______
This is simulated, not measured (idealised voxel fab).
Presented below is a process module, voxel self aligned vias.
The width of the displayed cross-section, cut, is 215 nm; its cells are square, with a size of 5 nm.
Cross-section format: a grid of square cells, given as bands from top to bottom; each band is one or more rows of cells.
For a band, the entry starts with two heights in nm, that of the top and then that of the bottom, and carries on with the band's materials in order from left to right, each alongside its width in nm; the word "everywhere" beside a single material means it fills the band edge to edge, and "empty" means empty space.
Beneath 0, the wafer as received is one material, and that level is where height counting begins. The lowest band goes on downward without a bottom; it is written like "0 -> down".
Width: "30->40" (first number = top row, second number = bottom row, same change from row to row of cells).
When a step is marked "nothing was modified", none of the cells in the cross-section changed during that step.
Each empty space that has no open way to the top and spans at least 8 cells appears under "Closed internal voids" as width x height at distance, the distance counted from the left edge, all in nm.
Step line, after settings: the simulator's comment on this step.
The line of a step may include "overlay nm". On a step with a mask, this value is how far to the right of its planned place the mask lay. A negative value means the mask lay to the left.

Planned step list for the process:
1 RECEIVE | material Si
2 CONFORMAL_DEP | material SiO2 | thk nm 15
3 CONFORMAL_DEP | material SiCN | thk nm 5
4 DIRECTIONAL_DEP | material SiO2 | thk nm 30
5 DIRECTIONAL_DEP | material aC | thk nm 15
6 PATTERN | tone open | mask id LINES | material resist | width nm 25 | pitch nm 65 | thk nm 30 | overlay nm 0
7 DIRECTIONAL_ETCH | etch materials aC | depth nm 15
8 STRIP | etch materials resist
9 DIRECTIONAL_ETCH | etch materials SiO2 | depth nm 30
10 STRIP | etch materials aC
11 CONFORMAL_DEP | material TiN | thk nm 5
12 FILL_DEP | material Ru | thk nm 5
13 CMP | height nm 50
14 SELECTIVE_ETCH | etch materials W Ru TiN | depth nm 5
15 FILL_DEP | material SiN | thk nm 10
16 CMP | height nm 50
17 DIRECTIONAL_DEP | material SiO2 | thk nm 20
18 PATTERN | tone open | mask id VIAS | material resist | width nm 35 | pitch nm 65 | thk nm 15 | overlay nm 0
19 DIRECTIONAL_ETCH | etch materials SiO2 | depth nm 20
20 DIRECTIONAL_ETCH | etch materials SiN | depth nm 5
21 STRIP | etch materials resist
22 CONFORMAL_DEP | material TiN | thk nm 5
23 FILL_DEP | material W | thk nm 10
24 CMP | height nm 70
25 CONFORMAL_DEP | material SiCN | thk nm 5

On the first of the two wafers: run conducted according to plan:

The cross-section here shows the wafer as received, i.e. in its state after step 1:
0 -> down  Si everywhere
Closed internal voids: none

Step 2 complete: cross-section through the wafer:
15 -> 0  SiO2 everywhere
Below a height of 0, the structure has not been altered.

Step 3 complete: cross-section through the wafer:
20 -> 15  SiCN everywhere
______

• **Work request**
The lines to retype, exactly and only, run from the first line of the material through the line with "3 CONFORMAL_DEP | material SiCN | thk nm 5".

• **Answer box**
This is simulated, not measured (idealised voxel fab).
Presented below is a process module, voxel self aligned vias.
The width of the displayed cross-section, cut, is 215 nm; its cells are square, with a size of 5 nm.
Cross-section format: a grid of square cells, given as bands from top to bottom; each band is one or more rows of cells.
For a band, the entry starts with two heights in nm, that of the top and then that of the bottom, and carries on with the band's materials in order from left to right, each alongside its width in nm; the word "everywhere" beside a single material means it fills the band edge to edge, and "empty" means empty space.
Beneath 0, the wafer as received is one material, and that level is where height counting begins. The lowest band goes on downward without a bottom; it is written like "0 -> down".
Width: "30->40" (first number = top row, second number = bottom row, same change from row to row of cells).
When a step is marked "nothing was modified", none of the cells in the cross-section changed during that step.
Each empty space that has no open way to the top and spans at least 8 cells appears under "Closed internal voids" as width x height at distance, the distance counted from the left edge, all in nm.
Step line, after settings: the simulator's comment on this step.
The line of a step may include "overlay nm". On a step with a mask, this value is how far to the right of its planned place the mask lay. A negative value means the mask lay to the left.

Planned step list for the process:
1 RECEIVE | material Si
2 CONFORMAL_DEP | material SiO2 | thk nm 15
3 CONFORMAL_DEP | material SiCN | thk nm 5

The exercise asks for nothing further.